Provide an exact transcription of all the records.

Provided material:
################
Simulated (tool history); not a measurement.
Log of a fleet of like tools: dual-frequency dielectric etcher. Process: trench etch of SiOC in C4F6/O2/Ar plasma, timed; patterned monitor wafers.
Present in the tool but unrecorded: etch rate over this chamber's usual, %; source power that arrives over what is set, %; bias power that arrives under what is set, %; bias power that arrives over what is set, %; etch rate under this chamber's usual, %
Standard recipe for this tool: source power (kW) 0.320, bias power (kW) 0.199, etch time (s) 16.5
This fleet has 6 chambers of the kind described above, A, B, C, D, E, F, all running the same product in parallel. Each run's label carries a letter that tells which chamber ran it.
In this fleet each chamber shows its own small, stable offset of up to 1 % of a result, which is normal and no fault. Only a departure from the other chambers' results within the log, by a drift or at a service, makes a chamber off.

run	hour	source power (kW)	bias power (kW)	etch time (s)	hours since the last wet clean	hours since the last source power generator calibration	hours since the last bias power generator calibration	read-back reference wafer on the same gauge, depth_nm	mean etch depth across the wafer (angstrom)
################

Task solution:
Simulated (tool history); not a measurement.
Log of a fleet of like tools: dual-frequency dielectric etcher. Process: trench etch of SiOC in C4F6/O2/Ar plasma, timed; patterned monitor wafers.
Present in the tool but unrecorded: etch rate over this chamber's usual, %; source power that arrives over what is set, %; bias power that arrives under what is set, %; bias power that arrives over what is set, %; etch rate under this chamber's usual, %
Standard recipe for this tool: source power (kW) 0.320, bias power (kW) 0.199, etch time (s) 16.5
This fleet has 6 chambers of the kind described above, A, B, C, D, E, F, all running the same product in parallel. Each run's label carries a letter that tells which chamber ran it.
In this fleet each chamber shows its own small, stable offset of up to 1 % of a result, which is normal and no fault. Only a departure from the other chambers' results within the log, by a drift or at a service, makes a chamber off.

run	hour	source power (kW)	bias power (kW)	etch time (s)	hours since the last wet clean	hours since the last source power generator calibration	hours since the last bias power generator calibration	read-back reference wafer on the same gauge, depth_nm	mean etch depth across the wafer (angstrom)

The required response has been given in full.